● **LISTED ENTRIES**
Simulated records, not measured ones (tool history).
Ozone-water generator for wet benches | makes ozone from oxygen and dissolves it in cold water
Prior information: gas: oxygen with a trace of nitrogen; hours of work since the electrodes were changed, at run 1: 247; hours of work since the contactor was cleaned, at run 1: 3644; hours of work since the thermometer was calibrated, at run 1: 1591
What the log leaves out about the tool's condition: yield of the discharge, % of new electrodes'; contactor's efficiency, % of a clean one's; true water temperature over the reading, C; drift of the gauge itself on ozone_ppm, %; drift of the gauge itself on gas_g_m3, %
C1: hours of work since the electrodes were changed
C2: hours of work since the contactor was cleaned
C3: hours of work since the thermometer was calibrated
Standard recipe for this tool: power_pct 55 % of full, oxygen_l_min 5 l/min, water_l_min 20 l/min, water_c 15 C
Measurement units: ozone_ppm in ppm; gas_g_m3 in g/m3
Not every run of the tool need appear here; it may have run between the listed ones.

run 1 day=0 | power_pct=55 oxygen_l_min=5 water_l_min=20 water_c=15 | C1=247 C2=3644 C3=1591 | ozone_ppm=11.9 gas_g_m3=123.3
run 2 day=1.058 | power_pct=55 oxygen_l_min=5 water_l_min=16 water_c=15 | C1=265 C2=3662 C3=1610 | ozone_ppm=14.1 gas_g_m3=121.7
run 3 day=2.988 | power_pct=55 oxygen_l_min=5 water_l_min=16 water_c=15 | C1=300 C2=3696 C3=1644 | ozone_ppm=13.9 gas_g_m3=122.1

● **WORK TASK**
Exactly as they appear, please write out the lines from the opening of the listing above down to the line containing "run 2 day=1.058", with both end lines included.

● **ANSWER SECTION**
Simulated records, not measured ones (tool history).
Ozone-water generator for wet benches | makes ozone from oxygen and dissolves it in cold water
Prior information: gas: oxygen with a trace of nitrogen; hours of work since the electrodes were changed, at run 1: 247; hours of work since the contactor was cleaned, at run 1: 3644; hours of work since the thermometer was calibrated, at run 1: 1591
What the log leaves out about the tool's condition: yield of the discharge, % of new electrodes'; contactor's efficiency, % of a clean one's; true water temperature over the reading, C; drift of the gauge itself on ozone_ppm, %; drift of the gauge itself on gas_g_m3, %
C1: hours of work since the electrodes were changed
C2: hours of work since the contactor was cleaned
C3: hours of work since the thermometer was calibrated
Standard recipe for this tool: power_pct 55 % of full, oxygen_l_min 5 l/min, water_l_min 20 l/min, water_c 15 C
Measurement units: ozone_ppm in ppm; gas_g_m3 in g/m3
Not every run of the tool need appear here; it may have run between the listed ones.

run 1 day=0 | power_pct=55 oxygen_l_min=5 water_l_min=20 water_c=15 | C1=247 C2=3644 C3=1591 | ozone_ppm=11.9 gas_g_m3=123.3
run 2 day=1.058 | power_pct=55 oxygen_l_min=5 water_l_min=16 water_c=15 | C1=265 C2=3662 C3=1610 | ozone_ppm=14.1 gas_g_m3=121.7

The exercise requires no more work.